ASSIGNED TASK ->
Wherever the line with "overlay nm: where" sits in the listing below, transcribe from it up to and including the line with "1,RECEIVE, material Si", exactly, and leave the remaining lines out.

BEGIN RECORDS PROVIDED

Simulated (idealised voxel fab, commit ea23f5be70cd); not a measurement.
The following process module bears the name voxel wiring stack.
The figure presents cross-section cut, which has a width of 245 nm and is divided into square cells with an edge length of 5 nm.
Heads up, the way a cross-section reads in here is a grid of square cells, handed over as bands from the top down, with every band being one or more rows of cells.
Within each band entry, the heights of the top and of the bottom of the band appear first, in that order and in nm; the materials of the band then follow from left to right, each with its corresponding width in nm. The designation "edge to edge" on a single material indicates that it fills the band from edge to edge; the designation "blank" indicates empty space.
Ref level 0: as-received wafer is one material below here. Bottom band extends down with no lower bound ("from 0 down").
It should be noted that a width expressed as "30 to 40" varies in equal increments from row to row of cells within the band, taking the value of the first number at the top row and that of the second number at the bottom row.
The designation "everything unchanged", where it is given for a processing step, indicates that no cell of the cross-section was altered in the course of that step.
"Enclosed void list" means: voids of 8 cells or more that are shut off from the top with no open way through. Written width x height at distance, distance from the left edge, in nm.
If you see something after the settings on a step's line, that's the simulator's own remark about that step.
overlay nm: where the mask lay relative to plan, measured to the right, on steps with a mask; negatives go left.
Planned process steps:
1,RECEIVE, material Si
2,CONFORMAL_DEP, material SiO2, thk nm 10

END RECORDS PROVIDED

WRITTEN ANSWER ->
overlay nm: where the mask lay relative to plan, measured to the right, on steps with a mask; negatives go left.
Planned process steps:
1,RECEIVE, material Si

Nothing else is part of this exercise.